**WORK ORDER:**
Nothing beyond the line containing "after a step's" should be printed; print each line exactly from the first line of the listing below through it.

────

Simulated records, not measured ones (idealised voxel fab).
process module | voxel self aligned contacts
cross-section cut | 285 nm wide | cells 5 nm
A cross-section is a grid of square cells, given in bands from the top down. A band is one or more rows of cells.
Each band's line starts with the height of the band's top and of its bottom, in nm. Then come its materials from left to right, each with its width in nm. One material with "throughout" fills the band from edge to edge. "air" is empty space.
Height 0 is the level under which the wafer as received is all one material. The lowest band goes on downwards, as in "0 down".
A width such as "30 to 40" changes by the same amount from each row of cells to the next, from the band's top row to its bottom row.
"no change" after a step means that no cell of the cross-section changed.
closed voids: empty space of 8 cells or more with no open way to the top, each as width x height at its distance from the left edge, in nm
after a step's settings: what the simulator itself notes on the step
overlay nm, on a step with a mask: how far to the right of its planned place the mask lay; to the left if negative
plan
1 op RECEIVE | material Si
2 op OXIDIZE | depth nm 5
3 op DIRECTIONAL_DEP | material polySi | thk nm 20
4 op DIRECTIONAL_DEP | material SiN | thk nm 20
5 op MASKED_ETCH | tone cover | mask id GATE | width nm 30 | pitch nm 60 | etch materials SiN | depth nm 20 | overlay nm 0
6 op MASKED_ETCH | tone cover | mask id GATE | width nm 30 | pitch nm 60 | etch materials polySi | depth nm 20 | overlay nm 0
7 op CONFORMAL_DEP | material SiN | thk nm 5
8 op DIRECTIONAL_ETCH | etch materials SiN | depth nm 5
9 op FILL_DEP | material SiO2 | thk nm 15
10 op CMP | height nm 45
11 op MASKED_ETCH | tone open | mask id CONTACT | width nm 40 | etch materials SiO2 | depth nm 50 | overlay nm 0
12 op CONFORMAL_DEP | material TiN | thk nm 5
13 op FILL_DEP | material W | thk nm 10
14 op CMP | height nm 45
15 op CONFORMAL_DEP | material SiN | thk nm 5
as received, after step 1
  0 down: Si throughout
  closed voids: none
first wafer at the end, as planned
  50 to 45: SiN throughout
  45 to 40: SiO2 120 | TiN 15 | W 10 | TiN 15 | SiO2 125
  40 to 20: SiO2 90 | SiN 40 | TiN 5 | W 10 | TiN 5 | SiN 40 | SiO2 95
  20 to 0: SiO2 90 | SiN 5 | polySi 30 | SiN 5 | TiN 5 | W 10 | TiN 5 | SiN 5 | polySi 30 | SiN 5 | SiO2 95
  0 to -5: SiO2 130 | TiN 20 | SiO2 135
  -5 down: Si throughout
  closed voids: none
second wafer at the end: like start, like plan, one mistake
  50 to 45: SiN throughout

────

**EXERCISE SOLUTION:**
Simulated records, not measured ones (idealised voxel fab).
process module | voxel self aligned contacts
cross-section cut | 285 nm wide | cells 5 nm
A cross-section is a grid of square cells, given in bands from the top down. A band is one or more rows of cells.
Each band's line starts with the height of the band's top and of its bottom, in nm. Then come its materials from left to right, each with its width in nm. One material with "throughout" fills the band from edge to edge. "air" is empty space.
Height 0 is the level under which the wafer as received is all one material. The lowest band goes on downwards, as in "0 down".
A width such as "30 to 40" changes by the same amount from each row of cells to the next, from the band's top row to its bottom row.
"no change" after a step means that no cell of the cross-section changed.
closed voids: empty space of 8 cells or more with no open way to the top, each as width x height at its distance from the left edge, in nm
after a step's settings: what the simulator itself notes on the step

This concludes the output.